== WORK INSTRUCTION ==
Going down the data below, set down exactly the line with "Process run on" and each line after it through the line with "Known beforehand: thickness"; no other lines.

MATERIAL SHOWN section start

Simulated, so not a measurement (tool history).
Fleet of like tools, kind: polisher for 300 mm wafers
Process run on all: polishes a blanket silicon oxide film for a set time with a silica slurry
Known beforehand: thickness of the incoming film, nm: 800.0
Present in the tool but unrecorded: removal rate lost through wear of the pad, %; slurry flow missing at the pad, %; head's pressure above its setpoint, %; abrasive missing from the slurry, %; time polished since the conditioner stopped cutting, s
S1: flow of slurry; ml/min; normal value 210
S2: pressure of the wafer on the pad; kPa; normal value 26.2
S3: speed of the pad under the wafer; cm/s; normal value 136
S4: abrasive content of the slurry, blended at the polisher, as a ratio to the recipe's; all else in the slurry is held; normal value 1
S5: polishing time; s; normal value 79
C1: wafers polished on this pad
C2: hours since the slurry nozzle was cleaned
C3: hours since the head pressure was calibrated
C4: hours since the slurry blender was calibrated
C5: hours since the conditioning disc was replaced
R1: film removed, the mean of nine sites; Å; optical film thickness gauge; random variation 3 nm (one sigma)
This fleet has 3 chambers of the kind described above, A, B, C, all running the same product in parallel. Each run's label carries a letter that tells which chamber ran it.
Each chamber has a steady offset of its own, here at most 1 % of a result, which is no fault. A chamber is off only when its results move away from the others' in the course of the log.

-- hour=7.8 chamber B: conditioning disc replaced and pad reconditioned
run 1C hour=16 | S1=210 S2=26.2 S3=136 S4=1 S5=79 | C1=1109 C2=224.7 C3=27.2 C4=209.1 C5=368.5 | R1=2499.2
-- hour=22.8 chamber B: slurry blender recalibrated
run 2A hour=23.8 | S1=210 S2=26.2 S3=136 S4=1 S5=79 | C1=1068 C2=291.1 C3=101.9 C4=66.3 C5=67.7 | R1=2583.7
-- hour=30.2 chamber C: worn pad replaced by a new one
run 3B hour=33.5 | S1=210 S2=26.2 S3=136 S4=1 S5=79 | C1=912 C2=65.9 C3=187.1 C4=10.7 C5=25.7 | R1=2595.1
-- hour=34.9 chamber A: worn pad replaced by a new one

MATERIAL SHOWN section end

== EXERCISE ANSWER ==
Process run on all: polishes a blanket silicon oxide film for a set time with a silica slurry
Known beforehand: thickness of the incoming film, nm: 800.0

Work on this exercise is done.